[ENTRIES PROVIDED Boundary: Start]
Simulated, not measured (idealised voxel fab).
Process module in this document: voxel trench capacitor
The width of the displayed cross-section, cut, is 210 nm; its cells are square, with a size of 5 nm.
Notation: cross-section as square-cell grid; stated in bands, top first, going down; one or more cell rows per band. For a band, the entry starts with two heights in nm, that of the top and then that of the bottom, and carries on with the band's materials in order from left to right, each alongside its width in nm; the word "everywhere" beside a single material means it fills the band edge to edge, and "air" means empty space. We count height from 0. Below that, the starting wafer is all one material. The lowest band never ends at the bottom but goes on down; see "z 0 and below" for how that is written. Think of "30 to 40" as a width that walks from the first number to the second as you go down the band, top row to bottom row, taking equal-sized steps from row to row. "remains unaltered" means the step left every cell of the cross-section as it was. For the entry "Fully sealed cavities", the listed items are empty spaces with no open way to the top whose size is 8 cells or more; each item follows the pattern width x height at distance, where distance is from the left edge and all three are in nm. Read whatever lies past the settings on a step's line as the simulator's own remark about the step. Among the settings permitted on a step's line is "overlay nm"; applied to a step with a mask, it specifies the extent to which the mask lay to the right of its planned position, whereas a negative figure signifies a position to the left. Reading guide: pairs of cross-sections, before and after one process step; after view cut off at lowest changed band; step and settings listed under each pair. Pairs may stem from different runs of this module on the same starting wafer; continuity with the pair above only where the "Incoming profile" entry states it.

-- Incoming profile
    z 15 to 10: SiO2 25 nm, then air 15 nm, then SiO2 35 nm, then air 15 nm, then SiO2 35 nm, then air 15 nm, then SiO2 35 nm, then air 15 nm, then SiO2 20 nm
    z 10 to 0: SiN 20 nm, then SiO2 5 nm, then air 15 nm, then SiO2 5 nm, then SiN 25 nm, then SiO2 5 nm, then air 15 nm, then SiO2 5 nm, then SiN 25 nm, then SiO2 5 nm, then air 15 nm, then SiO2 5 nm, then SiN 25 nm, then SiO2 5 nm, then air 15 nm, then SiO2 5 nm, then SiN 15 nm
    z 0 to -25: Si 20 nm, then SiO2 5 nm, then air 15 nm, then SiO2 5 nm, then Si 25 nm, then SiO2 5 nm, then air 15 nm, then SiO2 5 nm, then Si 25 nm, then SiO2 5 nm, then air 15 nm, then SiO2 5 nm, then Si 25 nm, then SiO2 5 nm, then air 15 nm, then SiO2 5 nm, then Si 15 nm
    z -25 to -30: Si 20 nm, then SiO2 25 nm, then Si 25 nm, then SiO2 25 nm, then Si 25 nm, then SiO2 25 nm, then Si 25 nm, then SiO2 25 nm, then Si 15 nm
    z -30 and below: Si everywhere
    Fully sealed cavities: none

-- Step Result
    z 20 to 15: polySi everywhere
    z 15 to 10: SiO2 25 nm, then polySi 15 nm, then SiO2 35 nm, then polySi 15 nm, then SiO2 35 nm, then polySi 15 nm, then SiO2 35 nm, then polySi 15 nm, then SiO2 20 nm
[ENTRIES PROVIDED Boundary: End]

__WORK REQUEST__
Produce only the lines from the line containing "z 10 to 0: SiN" through the line containing "z 20 to 15: polySi everywhere", inclusive of both, exactly as they stand in the entries above.

__YOUR SOLUTION__
    z 10 to 0: SiN 20 nm, then SiO2 5 nm, then air 15 nm, then SiO2 5 nm, then SiN 25 nm, then SiO2 5 nm, then air 15 nm, then SiO2 5 nm, then SiN 25 nm, then SiO2 5 nm, then air 15 nm, then SiO2 5 nm, then SiN 25 nm, then SiO2 5 nm, then air 15 nm, then SiO2 5 nm, then SiN 15 nm
    z 0 to -25: Si 20 nm, then SiO2 5 nm, then air 15 nm, then SiO2 5 nm, then Si 25 nm, then SiO2 5 nm, then air 15 nm, then SiO2 5 nm, then Si 25 nm, then SiO2 5 nm, then air 15 nm, then SiO2 5 nm, then Si 25 nm, then SiO2 5 nm, then air 15 nm, then SiO2 5 nm, then Si 15 nm
    z -25 to -30: Si 20 nm, then SiO2 25 nm, then Si 25 nm, then SiO2 25 nm, then Si 25 nm, then SiO2 25 nm, then Si 25 nm, then SiO2 25 nm, then Si 15 nm
    z -30 and below: Si everywhere
    Fully sealed cavities: none

-- Step Result
    z 20 to 15: polySi everywhere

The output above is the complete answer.